* [REQUIREMENT]: The listing is to be reproduced in full, with no character altered.

──────────────────────────────
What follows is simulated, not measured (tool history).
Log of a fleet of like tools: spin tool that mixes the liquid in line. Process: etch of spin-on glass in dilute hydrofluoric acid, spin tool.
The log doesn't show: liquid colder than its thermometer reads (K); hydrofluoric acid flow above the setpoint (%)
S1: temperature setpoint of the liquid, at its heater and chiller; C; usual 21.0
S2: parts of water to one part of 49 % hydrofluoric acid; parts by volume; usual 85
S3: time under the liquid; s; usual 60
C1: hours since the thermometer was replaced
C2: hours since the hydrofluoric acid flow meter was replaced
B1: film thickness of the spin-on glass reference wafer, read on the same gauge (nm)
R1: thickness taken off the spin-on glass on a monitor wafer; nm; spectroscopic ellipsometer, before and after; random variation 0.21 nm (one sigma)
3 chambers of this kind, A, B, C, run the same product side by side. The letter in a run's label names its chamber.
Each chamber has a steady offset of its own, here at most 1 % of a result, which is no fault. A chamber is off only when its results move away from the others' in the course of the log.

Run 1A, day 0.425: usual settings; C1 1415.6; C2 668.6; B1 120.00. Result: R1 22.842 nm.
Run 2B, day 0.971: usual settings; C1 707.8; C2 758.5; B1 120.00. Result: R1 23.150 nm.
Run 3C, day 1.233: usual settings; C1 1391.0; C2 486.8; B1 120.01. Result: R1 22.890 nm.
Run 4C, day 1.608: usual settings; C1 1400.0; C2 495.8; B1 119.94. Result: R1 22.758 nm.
──────────────────────────────

* [EXERCISE SOLUTION]:
What follows is simulated, not measured (tool history).
Log of a fleet of like tools: spin tool that mixes the liquid in line. Process: etch of spin-on glass in dilute hydrofluoric acid, spin tool.
The log doesn't show: liquid colder than its thermometer reads (K); hydrofluoric acid flow above the setpoint (%)
S1: temperature setpoint of the liquid, at its heater and chiller; C; usual 21.0
S2: parts of water to one part of 49 % hydrofluoric acid; parts by volume; usual 85
S3: time under the liquid; s; usual 60
C1: hours since the thermometer was replaced
C2: hours since the hydrofluoric acid flow meter was replaced
B1: film thickness of the spin-on glass reference wafer, read on the same gauge (nm)
R1: thickness taken off the spin-on glass on a monitor wafer; nm; spectroscopic ellipsometer, before and after; random variation 0.21 nm (one sigma)
3 chambers of this kind, A, B, C, run the same product side by side. The letter in a run's label names its chamber.
Each chamber has a steady offset of its own, here at most 1 % of a result, which is no fault. A chamber is off only when its results move away from the others' in the course of the log.

Run 1A, day 0.425: usual settings; C1 1415.6; C2 668.6; B1 120.00. Result: R1 22.842 nm.
Run 2B, day 0.971: usual settings; C1 707.8; C2 758.5; B1 120.00. Result: R1 23.150 nm.
Run 3C, day 1.233: usual settings; C1 1391.0; C2 486.8; B1 120.01. Result: R1 22.890 nm.
Run 4C, day 1.608: usual settings; C1 1400.0; C2 495.8; B1 119.94. Result: R1 22.758 nm.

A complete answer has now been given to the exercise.